☆ ☆ ☆

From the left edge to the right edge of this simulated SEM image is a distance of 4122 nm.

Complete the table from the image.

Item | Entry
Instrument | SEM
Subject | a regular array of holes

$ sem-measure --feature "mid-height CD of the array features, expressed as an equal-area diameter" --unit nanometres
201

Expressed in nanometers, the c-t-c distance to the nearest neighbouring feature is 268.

☆ ☆ ☆

Required action:
All of the material above is to be retyped word for word.

Written answer:
From the left edge to the right edge of this simulated SEM image is a distance of 4122 nm.

Complete the table from the image.

Item | Entry
Instrument | SEM
Subject | a regular array of holes

$ sem-measure --feature "mid-height CD of the array features, expressed as an equal-area diameter" --unit nanometres
201

Expressed in nanometers, the c-t-c distance to the nearest neighbouring feature is 268.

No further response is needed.